Action item -> Write out again, please, the records below from the first line to the line holding "3 of 14 lots", inclusive, and nothing else.

Information supplied ->
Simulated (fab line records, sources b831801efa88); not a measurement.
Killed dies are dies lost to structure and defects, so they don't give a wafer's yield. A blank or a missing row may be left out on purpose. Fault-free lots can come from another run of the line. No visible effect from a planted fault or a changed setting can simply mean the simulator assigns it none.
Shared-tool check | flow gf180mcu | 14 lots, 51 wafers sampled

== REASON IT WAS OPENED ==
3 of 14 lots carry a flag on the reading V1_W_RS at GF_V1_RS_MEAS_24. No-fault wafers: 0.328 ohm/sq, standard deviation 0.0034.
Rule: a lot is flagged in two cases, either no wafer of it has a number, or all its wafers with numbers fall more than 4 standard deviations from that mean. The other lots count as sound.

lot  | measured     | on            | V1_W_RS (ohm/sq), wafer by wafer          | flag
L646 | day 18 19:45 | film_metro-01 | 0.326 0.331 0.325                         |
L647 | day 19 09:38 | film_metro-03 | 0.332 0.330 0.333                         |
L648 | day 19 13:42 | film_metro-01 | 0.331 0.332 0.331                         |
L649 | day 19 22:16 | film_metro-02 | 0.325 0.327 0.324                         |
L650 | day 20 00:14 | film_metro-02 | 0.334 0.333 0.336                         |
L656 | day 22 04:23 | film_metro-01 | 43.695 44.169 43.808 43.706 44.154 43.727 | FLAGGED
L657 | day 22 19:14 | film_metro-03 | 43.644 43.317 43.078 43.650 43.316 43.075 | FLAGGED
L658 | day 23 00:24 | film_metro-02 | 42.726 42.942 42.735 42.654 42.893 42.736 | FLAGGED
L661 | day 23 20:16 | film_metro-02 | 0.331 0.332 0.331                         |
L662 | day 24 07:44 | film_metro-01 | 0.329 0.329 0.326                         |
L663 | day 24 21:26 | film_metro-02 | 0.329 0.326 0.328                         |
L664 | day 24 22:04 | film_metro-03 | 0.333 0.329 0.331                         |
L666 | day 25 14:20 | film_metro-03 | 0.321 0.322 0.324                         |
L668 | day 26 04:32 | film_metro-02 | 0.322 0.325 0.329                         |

Your response ->
Simulated (fab line records, sources b831801efa88); not a measurement.
Killed dies are dies lost to structure and defects, so they don't give a wafer's yield. A blank or a missing row may be left out on purpose. Fault-free lots can come from another run of the line. No visible effect from a planted fault or a changed setting can simply mean the simulator assigns it none.
Shared-tool check | flow gf180mcu | 14 lots, 51 wafers sampled

== REASON IT WAS OPENED ==
3 of 14 lots carry a flag on the reading V1_W_RS at GF_V1_RS_MEAS_24. No-fault wafers: 0.328 ohm/sq, standard deviation 0.0034.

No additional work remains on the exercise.